**WORK ITEM:** Each of the lines below must be retyped character for character.

= = = =
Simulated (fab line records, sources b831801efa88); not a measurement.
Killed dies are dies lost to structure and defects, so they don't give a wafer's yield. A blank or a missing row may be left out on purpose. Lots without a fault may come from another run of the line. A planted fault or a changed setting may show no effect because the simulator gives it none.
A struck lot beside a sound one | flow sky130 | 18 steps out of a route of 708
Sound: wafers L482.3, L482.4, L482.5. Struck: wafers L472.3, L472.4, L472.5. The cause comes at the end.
= = = =

**EXPECTED ANSWER:**
Simulated (fab line records, sources b831801efa88); not a measurement.
Killed dies are dies lost to structure and defects, so they don't give a wafer's yield. A blank or a missing row may be left out on purpose. Lots without a fault may come from another run of the line. A planted fault or a changed setting may show no effect because the simulator gives it none.
A struck lot beside a sound one | flow sky130 | 18 steps out of a route of 708
Sound: wafers L482.3, L482.4, L482.5. Struck: wafers L472.3, L472.4, L472.5. The cause comes at the end.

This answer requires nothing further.